Records shown:
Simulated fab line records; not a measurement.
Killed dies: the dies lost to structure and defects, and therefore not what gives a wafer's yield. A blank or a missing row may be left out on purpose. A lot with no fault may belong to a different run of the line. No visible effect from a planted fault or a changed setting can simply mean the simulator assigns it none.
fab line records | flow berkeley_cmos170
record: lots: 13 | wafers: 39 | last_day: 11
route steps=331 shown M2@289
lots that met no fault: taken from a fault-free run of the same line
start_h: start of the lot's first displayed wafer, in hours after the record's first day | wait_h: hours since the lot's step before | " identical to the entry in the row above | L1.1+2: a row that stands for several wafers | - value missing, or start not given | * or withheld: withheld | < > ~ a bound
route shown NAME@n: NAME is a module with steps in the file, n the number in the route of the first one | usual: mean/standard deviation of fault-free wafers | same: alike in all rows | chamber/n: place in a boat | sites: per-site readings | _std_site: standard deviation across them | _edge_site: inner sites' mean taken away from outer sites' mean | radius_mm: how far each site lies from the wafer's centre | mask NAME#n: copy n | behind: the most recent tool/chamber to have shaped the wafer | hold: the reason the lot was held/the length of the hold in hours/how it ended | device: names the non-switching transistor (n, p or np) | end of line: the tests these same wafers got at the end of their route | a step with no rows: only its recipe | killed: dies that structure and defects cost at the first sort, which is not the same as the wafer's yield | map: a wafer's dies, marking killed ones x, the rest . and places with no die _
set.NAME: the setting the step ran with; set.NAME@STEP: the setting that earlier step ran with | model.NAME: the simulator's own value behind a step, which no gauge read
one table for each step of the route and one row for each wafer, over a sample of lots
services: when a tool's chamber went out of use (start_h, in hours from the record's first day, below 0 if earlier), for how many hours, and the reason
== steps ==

Work task: Start with the first line. Please copy exactly each line of the listing through the one with "fab line records | flow berkeley_cmos170", including it.

Problem solution:
Simulated fab line records; not a measurement.
Killed dies: the dies lost to structure and defects, and therefore not what gives a wafer's yield. A blank or a missing row may be left out on purpose. A lot with no fault may belong to a different run of the line. No visible effect from a planted fault or a changed setting can simply mean the simulator assigns it none.
fab line records | flow berkeley_cmos170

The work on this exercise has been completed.